### BRIEF:
Write out exactly the lines of the entries below, from the first through the line containing "(a) 0.596 micrometres", and nothing beyond them.

### ENTRIES SHOWN:
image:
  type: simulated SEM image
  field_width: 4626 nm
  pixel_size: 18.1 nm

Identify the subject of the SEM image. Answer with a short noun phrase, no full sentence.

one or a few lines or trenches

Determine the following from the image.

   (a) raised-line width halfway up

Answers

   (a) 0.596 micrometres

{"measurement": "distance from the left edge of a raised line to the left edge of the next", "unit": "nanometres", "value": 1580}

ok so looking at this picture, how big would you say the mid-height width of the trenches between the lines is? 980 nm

### EXPECTED ANSWER:
image:
  type: simulated SEM image
  field_width: 4626 nm
  pixel_size: 18.1 nm

Identify the subject of the SEM image. Answer with a short noun phrase, no full sentence.

one or a few lines or trenches

Determine the following from the image.

   (a) raised-line width halfway up

Answers

   (a) 0.596 micrometres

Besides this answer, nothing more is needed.